◆ Dataset content
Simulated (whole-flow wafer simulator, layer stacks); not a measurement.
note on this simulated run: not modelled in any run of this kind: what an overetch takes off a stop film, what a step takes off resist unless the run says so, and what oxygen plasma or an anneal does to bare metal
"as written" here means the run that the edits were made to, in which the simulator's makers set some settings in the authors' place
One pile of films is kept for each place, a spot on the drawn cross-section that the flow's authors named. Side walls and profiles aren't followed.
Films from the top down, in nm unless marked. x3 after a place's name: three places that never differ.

◆ Required action
The data, all of it, should be transcribed exactly.

◆ Problem solution
Simulated (whole-flow wafer simulator, layer stacks); not a measurement.
note on this simulated run: not modelled in any run of this kind: what an overetch takes off a stop film, what a step takes off resist unless the run says so, and what oxygen plasma or an anneal does to bare metal
"as written" here means the run that the edits were made to, in which the simulator's makers set some settings in the authors' place
One pile of films is kept for each place, a spot on the drawn cross-section that the flow's authors named. Side walls and profiles aren't followed.
Films from the top down, in nm unless marked. x3 after a place's name: three places that never differ.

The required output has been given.